● Work task:
Reproduce the records below; each should match the original exactly.

==== Excerpted records ====

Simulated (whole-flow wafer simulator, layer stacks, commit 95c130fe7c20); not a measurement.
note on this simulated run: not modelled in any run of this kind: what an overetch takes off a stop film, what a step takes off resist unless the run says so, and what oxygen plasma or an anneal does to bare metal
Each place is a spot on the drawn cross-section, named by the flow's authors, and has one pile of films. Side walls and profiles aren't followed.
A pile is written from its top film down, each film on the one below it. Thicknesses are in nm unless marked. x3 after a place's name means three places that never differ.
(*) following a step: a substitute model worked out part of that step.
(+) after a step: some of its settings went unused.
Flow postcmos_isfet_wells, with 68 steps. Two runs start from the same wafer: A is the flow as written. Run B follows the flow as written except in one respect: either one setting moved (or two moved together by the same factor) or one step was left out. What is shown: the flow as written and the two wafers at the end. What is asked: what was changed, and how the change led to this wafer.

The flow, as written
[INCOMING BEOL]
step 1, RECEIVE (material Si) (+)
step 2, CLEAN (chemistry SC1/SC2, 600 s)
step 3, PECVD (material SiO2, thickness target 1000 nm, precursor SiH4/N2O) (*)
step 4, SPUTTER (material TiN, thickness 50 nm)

====

● Answer box:
Simulated (whole-flow wafer simulator, layer stacks, commit 95c130fe7c20); not a measurement.
note on this simulated run: not modelled in any run of this kind: what an overetch takes off a stop film, what a step takes off resist unless the run says so, and what oxygen plasma or an anneal does to bare metal
Each place is a spot on the drawn cross-section, named by the flow's authors, and has one pile of films. Side walls and profiles aren't followed.
A pile is written from its top film down, each film on the one below it. Thicknesses are in nm unless marked. x3 after a place's name means three places that never differ.
(*) following a step: a substitute model worked out part of that step.
(+) after a step: some of its settings went unused.
Flow postcmos_isfet_wells, with 68 steps. Two runs start from the same wafer: A is the flow as written. Run B follows the flow as written except in one respect: either one setting moved (or two moved together by the same factor) or one step was left out. What is shown: the flow as written and the two wafers at the end. What is asked: what was changed, and how the change led to this wafer.

The flow, as written
[INCOMING BEOL]
step 1, RECEIVE (material Si) (+)
step 2, CLEAN (chemistry SC1/SC2, 600 s)
step 3, PECVD (material SiO2, thickness target 1000 nm, precursor SiH4/N2O) (*)
step 4, SPUTTER (material TiN, thickness 50 nm)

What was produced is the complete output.